* [WORK ITEM] Starting at the top of the listing below, copy each line exactly, stopping after the line that contains "7 PEB: KrF resist".

* [LISTED ENTRIES]
——————————

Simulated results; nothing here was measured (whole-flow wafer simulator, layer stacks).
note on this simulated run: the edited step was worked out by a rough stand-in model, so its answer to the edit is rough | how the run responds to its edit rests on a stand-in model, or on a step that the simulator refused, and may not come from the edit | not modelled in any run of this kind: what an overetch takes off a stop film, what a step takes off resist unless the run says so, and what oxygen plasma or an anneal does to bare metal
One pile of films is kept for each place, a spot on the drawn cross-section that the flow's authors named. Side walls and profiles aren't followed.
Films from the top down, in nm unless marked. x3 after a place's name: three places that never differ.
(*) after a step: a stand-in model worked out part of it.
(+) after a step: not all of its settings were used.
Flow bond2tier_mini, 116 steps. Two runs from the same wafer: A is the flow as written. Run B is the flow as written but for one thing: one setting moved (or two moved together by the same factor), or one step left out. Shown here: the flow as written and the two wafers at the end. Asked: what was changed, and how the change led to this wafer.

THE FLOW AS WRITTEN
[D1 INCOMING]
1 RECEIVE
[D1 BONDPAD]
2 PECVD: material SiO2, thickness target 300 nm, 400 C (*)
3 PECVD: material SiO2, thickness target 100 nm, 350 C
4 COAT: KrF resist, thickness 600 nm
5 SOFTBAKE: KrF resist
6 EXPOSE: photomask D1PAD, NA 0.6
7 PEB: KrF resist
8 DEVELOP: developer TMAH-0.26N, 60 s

——————————

* [EXERCISE ANSWER]
Simulated results; nothing here was measured (whole-flow wafer simulator, layer stacks).
note on this simulated run: the edited step was worked out by a rough stand-in model, so its answer to the edit is rough | how the run responds to its edit rests on a stand-in model, or on a step that the simulator refused, and may not come from the edit | not modelled in any run of this kind: what an overetch takes off a stop film, what a step takes off resist unless the run says so, and what oxygen plasma or an anneal does to bare metal
One pile of films is kept for each place, a spot on the drawn cross-section that the flow's authors named. Side walls and profiles aren't followed.
Films from the top down, in nm unless marked. x3 after a place's name: three places that never differ.
(*) after a step: a stand-in model worked out part of it.
(+) after a step: not all of its settings were used.
Flow bond2tier_mini, 116 steps. Two runs from the same wafer: A is the flow as written. Run B is the flow as written but for one thing: one setting moved (or two moved together by the same factor), or one step left out. Shown here: the flow as written and the two wafers at the end. Asked: what was changed, and how the change led to this wafer.

THE FLOW AS WRITTEN
[D1 INCOMING]
1 RECEIVE
[D1 BONDPAD]
2 PECVD: material SiO2, thickness target 300 nm, 400 C (*)
3 PECVD: material SiO2, thickness target 100 nm, 350 C
4 COAT: KrF resist, thickness 600 nm
5 SOFTBAKE: KrF resist
6 EXPOSE: photomask D1PAD, NA 0.6
7 PEB: KrF resist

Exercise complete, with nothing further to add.